> **Provided records**
______

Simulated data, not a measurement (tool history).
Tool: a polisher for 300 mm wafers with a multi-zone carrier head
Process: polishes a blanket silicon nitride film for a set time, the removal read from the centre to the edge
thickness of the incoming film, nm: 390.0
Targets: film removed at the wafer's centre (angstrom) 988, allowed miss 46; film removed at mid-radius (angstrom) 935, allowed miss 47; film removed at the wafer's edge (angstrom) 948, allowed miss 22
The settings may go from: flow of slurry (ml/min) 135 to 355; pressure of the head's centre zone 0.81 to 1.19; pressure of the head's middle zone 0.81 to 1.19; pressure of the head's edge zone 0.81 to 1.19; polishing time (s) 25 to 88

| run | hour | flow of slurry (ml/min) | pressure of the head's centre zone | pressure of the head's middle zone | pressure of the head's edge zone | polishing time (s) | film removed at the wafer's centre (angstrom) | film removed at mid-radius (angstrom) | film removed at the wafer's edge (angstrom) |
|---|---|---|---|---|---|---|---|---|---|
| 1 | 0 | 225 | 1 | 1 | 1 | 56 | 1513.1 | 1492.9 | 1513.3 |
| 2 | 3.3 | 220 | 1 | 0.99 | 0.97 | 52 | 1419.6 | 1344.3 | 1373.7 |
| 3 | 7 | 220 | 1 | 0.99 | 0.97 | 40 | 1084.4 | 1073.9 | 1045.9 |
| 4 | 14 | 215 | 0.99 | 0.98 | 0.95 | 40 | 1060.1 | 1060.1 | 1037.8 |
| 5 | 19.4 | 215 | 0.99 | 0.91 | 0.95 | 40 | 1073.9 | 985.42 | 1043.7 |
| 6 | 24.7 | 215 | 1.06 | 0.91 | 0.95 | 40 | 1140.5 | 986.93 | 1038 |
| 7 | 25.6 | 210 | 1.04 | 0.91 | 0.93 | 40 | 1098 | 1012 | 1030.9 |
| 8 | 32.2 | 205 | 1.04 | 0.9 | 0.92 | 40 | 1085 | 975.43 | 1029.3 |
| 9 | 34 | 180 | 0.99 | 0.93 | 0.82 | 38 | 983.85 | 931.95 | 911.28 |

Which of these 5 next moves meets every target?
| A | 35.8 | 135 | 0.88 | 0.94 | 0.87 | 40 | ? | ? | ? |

______

> **Work order**
Above are the entries. Output exactly the lines beginning with the line that has "1060.1 | 1037.8 |" and ending with the line that has "1012 | 1030.9 |".

> **Answer section**
| 4 | 14 | 215 | 0.99 | 0.98 | 0.95 | 40 | 1060.1 | 1060.1 | 1037.8 |
| 5 | 19.4 | 215 | 0.99 | 0.91 | 0.95 | 40 | 1073.9 | 985.42 | 1043.7 |
| 6 | 24.7 | 215 | 1.06 | 0.91 | 0.95 | 40 | 1140.5 | 986.93 | 1038 |
| 7 | 25.6 | 210 | 1.04 | 0.91 | 0.93 | 40 | 1098 | 1012 | 1030.9 |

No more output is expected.